[[ Supplied data open ]]

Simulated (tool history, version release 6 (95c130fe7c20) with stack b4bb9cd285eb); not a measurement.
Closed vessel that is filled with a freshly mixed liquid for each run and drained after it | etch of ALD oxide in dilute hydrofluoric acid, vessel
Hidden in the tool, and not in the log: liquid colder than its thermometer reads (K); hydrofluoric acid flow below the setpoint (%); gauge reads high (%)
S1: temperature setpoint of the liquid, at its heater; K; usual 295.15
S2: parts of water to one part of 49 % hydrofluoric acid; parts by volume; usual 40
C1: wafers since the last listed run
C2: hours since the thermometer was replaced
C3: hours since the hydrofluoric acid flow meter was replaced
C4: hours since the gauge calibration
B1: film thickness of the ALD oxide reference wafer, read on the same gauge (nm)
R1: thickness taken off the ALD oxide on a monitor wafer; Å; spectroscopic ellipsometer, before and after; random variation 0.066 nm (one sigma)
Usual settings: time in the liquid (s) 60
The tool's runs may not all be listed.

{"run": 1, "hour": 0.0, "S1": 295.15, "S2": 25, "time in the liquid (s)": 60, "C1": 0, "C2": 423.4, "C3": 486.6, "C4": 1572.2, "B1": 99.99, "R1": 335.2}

[[ Supplied data closed ]]

▶ _Work request_: Transcribe the records in full, word for word.

▶ _Response area_:
Simulated (tool history, version release 6 (95c130fe7c20) with stack b4bb9cd285eb); not a measurement.
Closed vessel that is filled with a freshly mixed liquid for each run and drained after it | etch of ALD oxide in dilute hydrofluoric acid, vessel
Hidden in the tool, and not in the log: liquid colder than its thermometer reads (K); hydrofluoric acid flow below the setpoint (%); gauge reads high (%)
S1: temperature setpoint of the liquid, at its heater; K; usual 295.15
S2: parts of water to one part of 49 % hydrofluoric acid; parts by volume; usual 40
C1: wafers since the last listed run
C2: hours since the thermometer was replaced
C3: hours since the hydrofluoric acid flow meter was replaced
C4: hours since the gauge calibration
B1: film thickness of the ALD oxide reference wafer, read on the same gauge (nm)
R1: thickness taken off the ALD oxide on a monitor wafer; Å; spectroscopic ellipsometer, before and after; random variation 0.066 nm (one sigma)
Usual settings: time in the liquid (s) 60
The tool's runs may not all be listed.

{"run": 1, "hour": 0.0, "S1": 295.15, "S2": 25, "time in the liquid (s)": 60, "C1": 0, "C2": 423.4, "C3": 486.6, "C4": 1572.2, "B1": 99.99, "R1": 335.2}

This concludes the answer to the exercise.